## Activity
Here is a block of entries. Write out its lines exactly, from the first through the one containing "Height 0 is".

## Provided information
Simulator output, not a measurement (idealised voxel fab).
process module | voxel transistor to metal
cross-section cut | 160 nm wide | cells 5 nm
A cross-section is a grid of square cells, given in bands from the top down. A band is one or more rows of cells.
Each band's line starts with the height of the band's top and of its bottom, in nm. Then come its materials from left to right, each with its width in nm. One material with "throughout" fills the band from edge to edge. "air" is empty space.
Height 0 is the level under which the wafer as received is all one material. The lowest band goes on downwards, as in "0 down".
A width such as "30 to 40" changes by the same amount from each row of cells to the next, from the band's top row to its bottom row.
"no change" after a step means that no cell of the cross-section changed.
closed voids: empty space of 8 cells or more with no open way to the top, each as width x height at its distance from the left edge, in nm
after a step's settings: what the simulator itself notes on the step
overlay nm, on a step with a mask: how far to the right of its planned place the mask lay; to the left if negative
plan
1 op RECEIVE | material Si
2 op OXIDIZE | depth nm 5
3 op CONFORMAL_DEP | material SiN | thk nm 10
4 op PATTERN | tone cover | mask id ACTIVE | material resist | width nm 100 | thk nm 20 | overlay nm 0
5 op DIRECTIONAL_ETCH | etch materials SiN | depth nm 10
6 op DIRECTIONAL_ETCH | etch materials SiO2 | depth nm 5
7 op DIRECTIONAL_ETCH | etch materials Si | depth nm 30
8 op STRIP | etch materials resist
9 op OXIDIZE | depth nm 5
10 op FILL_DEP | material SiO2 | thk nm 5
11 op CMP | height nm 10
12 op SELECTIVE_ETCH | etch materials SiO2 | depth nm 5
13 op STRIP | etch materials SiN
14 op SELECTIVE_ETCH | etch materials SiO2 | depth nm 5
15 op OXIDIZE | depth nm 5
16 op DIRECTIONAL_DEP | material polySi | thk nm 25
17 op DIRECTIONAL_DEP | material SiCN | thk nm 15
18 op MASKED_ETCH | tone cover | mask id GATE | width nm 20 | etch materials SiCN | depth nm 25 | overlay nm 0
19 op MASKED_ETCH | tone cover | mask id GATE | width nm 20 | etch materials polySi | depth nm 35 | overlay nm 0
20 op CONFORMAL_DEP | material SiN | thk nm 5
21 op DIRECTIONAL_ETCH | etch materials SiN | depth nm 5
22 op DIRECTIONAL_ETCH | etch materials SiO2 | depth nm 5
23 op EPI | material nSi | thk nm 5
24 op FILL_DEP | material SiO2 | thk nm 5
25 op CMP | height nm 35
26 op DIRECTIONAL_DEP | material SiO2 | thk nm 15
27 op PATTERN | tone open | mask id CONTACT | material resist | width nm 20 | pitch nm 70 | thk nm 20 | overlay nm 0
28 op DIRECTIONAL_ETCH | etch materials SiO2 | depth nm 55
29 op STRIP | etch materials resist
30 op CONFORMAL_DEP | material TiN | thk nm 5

## Exercise answer
Simulator output, not a measurement (idealised voxel fab).
process module | voxel transistor to metal
cross-section cut | 160 nm wide | cells 5 nm
A cross-section is a grid of square cells, given in bands from the top down. A band is one or more rows of cells.
Each band's line starts with the height of the band's top and of its bottom, in nm. Then come its materials from left to right, each with its width in nm. One material with "throughout" fills the band from edge to edge. "air" is empty space.
Height 0 is the level under which the wafer as received is all one material. The lowest band goes on downwards, as in "0 down".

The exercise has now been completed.